____________

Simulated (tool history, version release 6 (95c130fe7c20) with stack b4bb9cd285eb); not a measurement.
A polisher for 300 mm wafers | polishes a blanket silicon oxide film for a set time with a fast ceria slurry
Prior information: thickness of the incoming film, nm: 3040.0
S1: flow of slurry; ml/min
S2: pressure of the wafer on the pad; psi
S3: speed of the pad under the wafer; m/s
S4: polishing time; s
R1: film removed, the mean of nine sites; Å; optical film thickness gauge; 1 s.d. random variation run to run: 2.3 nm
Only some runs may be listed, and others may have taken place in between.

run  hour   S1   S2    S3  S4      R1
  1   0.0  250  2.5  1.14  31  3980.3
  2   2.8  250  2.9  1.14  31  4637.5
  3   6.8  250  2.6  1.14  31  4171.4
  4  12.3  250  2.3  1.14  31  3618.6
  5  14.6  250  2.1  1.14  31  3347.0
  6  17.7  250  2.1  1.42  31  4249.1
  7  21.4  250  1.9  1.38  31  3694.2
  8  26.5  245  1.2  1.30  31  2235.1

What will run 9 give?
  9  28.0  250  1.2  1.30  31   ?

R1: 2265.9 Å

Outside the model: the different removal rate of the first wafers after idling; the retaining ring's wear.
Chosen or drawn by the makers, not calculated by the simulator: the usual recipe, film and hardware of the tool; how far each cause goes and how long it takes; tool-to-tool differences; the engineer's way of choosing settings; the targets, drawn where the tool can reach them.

____________

▶ _Assignment_
Take the lines above from the one containing "S2: pressure of the wafer on the pad; psi" to the one containing "Outside the model: the" and retype them exactly, both ends included, with nothing added.

▶ _Written solution_
S2: pressure of the wafer on the pad; psi
S3: speed of the pad under the wafer; m/s
S4: polishing time; s
R1: film removed, the mean of nine sites; Å; optical film thickness gauge; 1 s.d. random variation run to run: 2.3 nm
Only some runs may be listed, and others may have taken place in between.

run  hour   S1   S2    S3  S4      R1
  1   0.0  250  2.5  1.14  31  3980.3
  2   2.8  250  2.9  1.14  31  4637.5
  3   6.8  250  2.6  1.14  31  4171.4
  4  12.3  250  2.3  1.14  31  3618.6
  5  14.6  250  2.1  1.14  31  3347.0
  6  17.7  250  2.1  1.42  31  4249.1
  7  21.4  250  1.9  1.38  31  3694.2
  8  26.5  245  1.2  1.30  31  2235.1

What will run 9 give?
  9  28.0  250  1.2  1.30  31   ?

R1: 2265.9 Å

Outside the model: the different removal rate of the first wafers after idling; the retaining ring's wear.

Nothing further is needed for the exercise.